**Work request:** Repeat each record that follows, keeping it identical.

**Extracted material:**
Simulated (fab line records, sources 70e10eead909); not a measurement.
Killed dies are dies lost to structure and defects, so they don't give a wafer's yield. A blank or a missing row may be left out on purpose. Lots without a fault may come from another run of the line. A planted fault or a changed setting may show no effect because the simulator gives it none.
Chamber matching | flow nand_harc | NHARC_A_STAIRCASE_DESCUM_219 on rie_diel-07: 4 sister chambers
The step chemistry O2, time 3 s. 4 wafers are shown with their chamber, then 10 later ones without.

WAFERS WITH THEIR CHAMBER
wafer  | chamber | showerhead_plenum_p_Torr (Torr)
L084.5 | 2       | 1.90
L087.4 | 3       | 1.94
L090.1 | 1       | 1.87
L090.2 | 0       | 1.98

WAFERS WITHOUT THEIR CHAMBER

**Task output:**
Simulated (fab line records, sources 70e10eead909); not a measurement.
Killed dies are dies lost to structure and defects, so they don't give a wafer's yield. A blank or a missing row may be left out on purpose. Lots without a fault may come from another run of the line. A planted fault or a changed setting may show no effect because the simulator gives it none.
Chamber matching | flow nand_harc | NHARC_A_STAIRCASE_DESCUM_219 on rie_diel-07: 4 sister chambers
The step chemistry O2, time 3 s. 4 wafers are shown with their chamber, then 10 later ones without.

WAFERS WITH THEIR CHAMBER
wafer  | chamber | showerhead_plenum_p_Torr (Torr)
L084.5 | 2       | 1.90
L087.4 | 3       | 1.94
L090.1 | 1       | 1.87
L090.2 | 0       | 1.98

WAFERS WITHOUT THEIR CHAMBER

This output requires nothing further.